Assignment:
What is needed is an exact copy of the lines in the listing below, from the one with "The tool's own" up to and including the one with "Columns: A = beamEnergyKeV", with no other lines.

*** Begin section ***

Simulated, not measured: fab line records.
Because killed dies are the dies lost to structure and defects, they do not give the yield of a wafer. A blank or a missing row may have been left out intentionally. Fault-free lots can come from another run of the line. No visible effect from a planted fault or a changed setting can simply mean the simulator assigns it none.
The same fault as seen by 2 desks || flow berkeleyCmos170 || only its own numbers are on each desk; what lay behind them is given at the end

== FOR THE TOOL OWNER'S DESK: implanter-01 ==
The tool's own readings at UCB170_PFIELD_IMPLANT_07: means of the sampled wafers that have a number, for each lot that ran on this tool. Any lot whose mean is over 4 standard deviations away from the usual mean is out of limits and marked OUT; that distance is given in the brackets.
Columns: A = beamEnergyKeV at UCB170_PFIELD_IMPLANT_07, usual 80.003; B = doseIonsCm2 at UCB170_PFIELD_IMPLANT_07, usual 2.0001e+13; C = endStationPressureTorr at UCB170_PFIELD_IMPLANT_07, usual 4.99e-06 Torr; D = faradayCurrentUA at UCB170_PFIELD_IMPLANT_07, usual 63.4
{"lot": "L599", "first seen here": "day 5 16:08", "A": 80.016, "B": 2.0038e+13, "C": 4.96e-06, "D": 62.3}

*** End section ***

Your solution:
The tool's own readings at UCB170_PFIELD_IMPLANT_07: means of the sampled wafers that have a number, for each lot that ran on this tool. Any lot whose mean is over 4 standard deviations away from the usual mean is out of limits and marked OUT; that distance is given in the brackets.
Columns: A = beamEnergyKeV at UCB170_PFIELD_IMPLANT_07, usual 80.003; B = doseIonsCm2 at UCB170_PFIELD_IMPLANT_07, usual 2.0001e+13; C = endStationPressureTorr at UCB170_PFIELD_IMPLANT_07, usual 4.99e-06 Torr; D = faradayCurrentUA at UCB170_PFIELD_IMPLANT_07, usual 63.4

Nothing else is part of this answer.